START RAW DATA

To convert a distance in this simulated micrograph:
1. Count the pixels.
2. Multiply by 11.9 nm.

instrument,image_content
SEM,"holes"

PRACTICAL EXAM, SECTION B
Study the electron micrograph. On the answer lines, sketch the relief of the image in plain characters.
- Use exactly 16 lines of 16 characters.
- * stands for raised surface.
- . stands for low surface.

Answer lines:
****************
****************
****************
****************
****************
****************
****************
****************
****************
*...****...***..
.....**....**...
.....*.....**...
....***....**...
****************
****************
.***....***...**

END RAW DATA

Return exactly, please, the lines of the material from the first one down to and including the line where "PRACTICAL EXAM, SECTION B" appears.

To convert a distance in this simulated micrograph:
1. Count the pixels.
2. Multiply by 11.9 nm.

instrument,image_content
SEM,"holes"

PRACTICAL EXAM, SECTION B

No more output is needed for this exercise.